Required action: Give the data again exactly, from its opening line through the line in which "4 op DIRECTIONAL_DEP" appears.

Dataset records:
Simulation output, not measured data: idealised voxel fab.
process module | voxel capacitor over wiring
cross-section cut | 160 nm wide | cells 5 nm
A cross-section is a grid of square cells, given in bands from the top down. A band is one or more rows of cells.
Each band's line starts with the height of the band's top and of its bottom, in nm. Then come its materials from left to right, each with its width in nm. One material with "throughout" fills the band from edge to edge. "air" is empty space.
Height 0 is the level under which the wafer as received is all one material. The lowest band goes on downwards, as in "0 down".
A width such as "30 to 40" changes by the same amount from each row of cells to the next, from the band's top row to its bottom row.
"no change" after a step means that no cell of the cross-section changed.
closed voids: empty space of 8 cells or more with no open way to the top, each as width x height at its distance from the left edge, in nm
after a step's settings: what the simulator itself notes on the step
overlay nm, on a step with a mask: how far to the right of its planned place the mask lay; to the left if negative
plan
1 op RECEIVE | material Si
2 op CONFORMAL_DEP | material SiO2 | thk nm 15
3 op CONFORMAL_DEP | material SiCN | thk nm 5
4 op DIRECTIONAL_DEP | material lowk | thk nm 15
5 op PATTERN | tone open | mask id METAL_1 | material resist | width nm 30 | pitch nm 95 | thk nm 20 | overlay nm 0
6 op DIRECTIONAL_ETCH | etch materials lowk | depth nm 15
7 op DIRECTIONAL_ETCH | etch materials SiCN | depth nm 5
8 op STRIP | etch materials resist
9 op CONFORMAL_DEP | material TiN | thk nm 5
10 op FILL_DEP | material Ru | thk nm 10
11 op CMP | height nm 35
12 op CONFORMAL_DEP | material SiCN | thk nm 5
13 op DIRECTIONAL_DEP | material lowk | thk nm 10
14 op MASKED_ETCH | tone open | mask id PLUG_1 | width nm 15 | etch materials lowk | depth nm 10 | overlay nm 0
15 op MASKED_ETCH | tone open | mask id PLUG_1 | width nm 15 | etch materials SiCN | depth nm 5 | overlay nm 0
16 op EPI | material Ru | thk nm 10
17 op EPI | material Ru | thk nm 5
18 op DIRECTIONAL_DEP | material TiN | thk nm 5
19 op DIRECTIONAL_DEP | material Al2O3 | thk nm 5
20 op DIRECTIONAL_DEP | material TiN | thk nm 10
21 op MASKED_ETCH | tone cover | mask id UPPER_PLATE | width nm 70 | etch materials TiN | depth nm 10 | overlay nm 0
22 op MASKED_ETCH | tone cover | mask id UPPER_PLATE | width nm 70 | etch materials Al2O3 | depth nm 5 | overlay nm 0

Response box:
Simulation output, not measured data: idealised voxel fab.
process module | voxel capacitor over wiring
cross-section cut | 160 nm wide | cells 5 nm
A cross-section is a grid of square cells, given in bands from the top down. A band is one or more rows of cells.
Each band's line starts with the height of the band's top and of its bottom, in nm. Then come its materials from left to right, each with its width in nm. One material with "throughout" fills the band from edge to edge. "air" is empty space.
Height 0 is the level under which the wafer as received is all one material. The lowest band goes on downwards, as in "0 down".
A width such as "30 to 40" changes by the same amount from each row of cells to the next, from the band's top row to its bottom row.
"no change" after a step means that no cell of the cross-section changed.
closed voids: empty space of 8 cells or more with no open way to the top, each as width x height at its distance from the left edge, in nm
after a step's settings: what the simulator itself notes on the step
overlay nm, on a step with a mask: how far to the right of its planned place the mask lay; to the left if negative
plan
1 op RECEIVE | material Si
2 op CONFORMAL_DEP | material SiO2 | thk nm 15
3 op CONFORMAL_DEP | material SiCN | thk nm 5
4 op DIRECTIONAL_DEP | material lowk | thk nm 15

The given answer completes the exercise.